══ Material shown ══
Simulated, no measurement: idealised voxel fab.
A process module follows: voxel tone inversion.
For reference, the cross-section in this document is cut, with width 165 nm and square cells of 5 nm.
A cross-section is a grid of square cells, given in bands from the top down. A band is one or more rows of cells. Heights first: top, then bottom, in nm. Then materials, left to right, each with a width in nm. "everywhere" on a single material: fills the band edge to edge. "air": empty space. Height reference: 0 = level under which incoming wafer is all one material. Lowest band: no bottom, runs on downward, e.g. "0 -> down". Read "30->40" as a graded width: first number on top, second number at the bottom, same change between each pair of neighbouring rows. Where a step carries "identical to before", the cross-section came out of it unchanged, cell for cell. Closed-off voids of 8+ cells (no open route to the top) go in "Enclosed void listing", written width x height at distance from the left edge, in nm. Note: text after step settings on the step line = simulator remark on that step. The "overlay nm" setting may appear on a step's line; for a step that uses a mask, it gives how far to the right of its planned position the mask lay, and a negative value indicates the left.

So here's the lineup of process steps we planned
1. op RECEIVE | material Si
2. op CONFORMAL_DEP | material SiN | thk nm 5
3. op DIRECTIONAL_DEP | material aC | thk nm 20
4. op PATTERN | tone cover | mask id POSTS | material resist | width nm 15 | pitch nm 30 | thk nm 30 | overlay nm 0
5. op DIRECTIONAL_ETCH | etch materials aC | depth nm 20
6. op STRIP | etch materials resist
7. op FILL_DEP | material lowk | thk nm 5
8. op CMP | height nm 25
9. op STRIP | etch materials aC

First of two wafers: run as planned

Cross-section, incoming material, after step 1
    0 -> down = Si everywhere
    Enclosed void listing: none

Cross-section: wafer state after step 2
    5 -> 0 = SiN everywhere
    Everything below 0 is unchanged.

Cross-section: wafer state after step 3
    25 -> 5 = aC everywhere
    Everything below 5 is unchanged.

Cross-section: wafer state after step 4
═══

Assigned task: Quote in full each line from the top of the records above through the line with "0 -> down = Si everywhere"; stop after that line.

Task response:
Simulated, no measurement: idealised voxel fab.
A process module follows: voxel tone inversion.
For reference, the cross-section in this document is cut, with width 165 nm and square cells of 5 nm.
A cross-section is a grid of square cells, given in bands from the top down. A band is one or more rows of cells. Heights first: top, then bottom, in nm. Then materials, left to right, each with a width in nm. "everywhere" on a single material: fills the band edge to edge. "air": empty space. Height reference: 0 = level under which incoming wafer is all one material. Lowest band: no bottom, runs on downward, e.g. "0 -> down". Read "30->40" as a graded width: first number on top, second number at the bottom, same change between each pair of neighbouring rows. Where a step carries "identical to before", the cross-section came out of it unchanged, cell for cell. Closed-off voids of 8+ cells (no open route to the top) go in "Enclosed void listing", written width x height at distance from the left edge, in nm. Note: text after step settings on the step line = simulator remark on that step. The "overlay nm" setting may appear on a step's line; for a step that uses a mask, it gives how far to the right of its planned position the mask lay, and a negative value indicates the left.

So here's the lineup of process steps we planned
1. op RECEIVE | material Si
2. op CONFORMAL_DEP | material SiN | thk nm 5
3. op DIRECTIONAL_DEP | material aC | thk nm 20
4. op PATTERN | tone cover | mask id POSTS | material resist | width nm 15 | pitch nm 30 | thk nm 30 | overlay nm 0
5. op DIRECTIONAL_ETCH | etch materials aC | depth nm 20
6. op STRIP | etch materials resist
7. op FILL_DEP | material lowk | thk nm 5
8. op CMP | height nm 25
9. op STRIP | etch materials aC

First of two wafers: run as planned

Cross-section, incoming material, after step 1
    0 -> down = Si everywhere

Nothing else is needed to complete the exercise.